- _Data to examine_
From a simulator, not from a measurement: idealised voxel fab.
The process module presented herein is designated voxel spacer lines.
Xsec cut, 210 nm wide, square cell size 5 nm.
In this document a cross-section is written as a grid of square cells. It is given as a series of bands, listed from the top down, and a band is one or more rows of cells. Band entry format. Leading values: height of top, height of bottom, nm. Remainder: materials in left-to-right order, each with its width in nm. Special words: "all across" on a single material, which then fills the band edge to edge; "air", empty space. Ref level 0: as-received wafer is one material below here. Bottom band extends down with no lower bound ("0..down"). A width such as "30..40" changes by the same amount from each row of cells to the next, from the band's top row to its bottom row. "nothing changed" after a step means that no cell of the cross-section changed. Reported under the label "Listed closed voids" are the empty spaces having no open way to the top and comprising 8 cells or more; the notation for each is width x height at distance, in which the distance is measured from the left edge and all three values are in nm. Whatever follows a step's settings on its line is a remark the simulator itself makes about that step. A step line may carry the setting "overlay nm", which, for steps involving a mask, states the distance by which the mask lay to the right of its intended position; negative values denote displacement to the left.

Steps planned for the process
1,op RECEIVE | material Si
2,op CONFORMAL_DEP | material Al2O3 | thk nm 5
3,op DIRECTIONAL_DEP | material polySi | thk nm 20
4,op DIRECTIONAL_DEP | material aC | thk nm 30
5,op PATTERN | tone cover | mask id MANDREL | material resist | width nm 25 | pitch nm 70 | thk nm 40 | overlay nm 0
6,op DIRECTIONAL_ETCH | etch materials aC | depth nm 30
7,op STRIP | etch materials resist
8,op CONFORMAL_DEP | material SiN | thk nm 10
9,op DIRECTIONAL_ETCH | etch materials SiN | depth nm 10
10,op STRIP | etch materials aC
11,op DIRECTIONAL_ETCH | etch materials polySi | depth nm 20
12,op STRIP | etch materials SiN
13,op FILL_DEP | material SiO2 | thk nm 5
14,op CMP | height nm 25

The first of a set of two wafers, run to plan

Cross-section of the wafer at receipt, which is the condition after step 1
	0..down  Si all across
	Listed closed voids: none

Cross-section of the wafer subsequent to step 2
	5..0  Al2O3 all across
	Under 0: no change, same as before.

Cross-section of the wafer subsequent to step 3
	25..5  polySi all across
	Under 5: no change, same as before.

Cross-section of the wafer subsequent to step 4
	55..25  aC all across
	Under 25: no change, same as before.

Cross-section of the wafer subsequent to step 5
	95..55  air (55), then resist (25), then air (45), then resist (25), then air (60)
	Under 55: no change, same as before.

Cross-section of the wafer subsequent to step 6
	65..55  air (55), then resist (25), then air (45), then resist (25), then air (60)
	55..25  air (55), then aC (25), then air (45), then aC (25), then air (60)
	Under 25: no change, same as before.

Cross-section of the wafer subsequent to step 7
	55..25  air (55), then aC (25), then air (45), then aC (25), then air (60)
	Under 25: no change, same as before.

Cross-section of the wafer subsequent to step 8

- _Work order_
Since only part of the listing is wanted, copy exactly the lines from the one holding "Steps planned for the process" to the one holding "8,op CONFORMAL_DEP | material SiN | thk nm 10", both included.

- _Response_
Steps planned for the process
1,op RECEIVE | material Si
2,op CONFORMAL_DEP | material Al2O3 | thk nm 5
3,op DIRECTIONAL_DEP | material polySi | thk nm 20
4,op DIRECTIONAL_DEP | material aC | thk nm 30
5,op PATTERN | tone cover | mask id MANDREL | material resist | width nm 25 | pitch nm 70 | thk nm 40 | overlay nm 0
6,op DIRECTIONAL_ETCH | etch materials aC | depth nm 30
7,op STRIP | etch materials resist
8,op CONFORMAL_DEP | material SiN | thk nm 10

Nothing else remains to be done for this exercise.